*Requirement*. Keeping every word the same, return the listing from its first line until the line holding "mid-height CD of the raised lines" has been returned as well.

*Material supplied*.

☆ ☆ ☆ ☆ ☆ ☆ ☆

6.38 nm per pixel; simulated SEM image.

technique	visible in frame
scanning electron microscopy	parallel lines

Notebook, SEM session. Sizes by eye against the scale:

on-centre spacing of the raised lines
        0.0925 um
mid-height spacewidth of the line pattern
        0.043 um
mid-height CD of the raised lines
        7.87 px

☆ ☆ ☆ ☆ ☆ ☆ ☆

*Exercise answer*.
6.38 nm per pixel; simulated SEM image.

technique	visible in frame
scanning electron microscopy	parallel lines

Notebook, SEM session. Sizes by eye against the scale:

on-centre spacing of the raised lines
        0.0925 um
mid-height spacewidth of the line pattern
        0.043 um
mid-height CD of the raised lines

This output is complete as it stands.